Data to examine:
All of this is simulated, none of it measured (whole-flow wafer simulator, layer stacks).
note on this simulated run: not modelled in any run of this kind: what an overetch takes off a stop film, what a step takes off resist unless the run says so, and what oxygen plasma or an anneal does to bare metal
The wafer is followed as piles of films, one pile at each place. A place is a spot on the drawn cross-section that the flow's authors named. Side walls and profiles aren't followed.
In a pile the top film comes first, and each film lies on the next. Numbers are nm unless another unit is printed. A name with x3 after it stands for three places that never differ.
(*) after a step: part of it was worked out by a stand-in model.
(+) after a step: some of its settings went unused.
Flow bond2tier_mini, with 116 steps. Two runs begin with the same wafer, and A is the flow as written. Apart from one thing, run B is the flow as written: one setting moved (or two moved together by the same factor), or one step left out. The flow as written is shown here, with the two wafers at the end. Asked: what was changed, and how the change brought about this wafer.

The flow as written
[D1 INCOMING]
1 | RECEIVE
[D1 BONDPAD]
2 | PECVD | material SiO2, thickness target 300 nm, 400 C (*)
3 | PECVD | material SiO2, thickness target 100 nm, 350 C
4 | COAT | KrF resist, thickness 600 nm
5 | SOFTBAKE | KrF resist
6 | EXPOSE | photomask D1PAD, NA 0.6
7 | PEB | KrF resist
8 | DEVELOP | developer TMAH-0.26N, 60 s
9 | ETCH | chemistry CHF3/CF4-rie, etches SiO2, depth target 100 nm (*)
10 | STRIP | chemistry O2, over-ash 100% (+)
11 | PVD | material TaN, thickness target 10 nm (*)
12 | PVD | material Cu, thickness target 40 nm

Work task:
From the records above, copy out the line with "1 | RECEIVE", the line with "11 | PVD | material", and every line between them, word for word.

Response:
1 | RECEIVE
[D1 BONDPAD]
2 | PECVD | material SiO2, thickness target 300 nm, 400 C (*)
3 | PECVD | material SiO2, thickness target 100 nm, 350 C
4 | COAT | KrF resist, thickness 600 nm
5 | SOFTBAKE | KrF resist
6 | EXPOSE | photomask D1PAD, NA 0.6
7 | PEB | KrF resist
8 | DEVELOP | developer TMAH-0.26N, 60 s
9 | ETCH | chemistry CHF3/CF4-rie, etches SiO2, depth target 100 nm (*)
10 | STRIP | chemistry O2, over-ash 100% (+)
11 | PVD | material TaN, thickness target 10 nm (*)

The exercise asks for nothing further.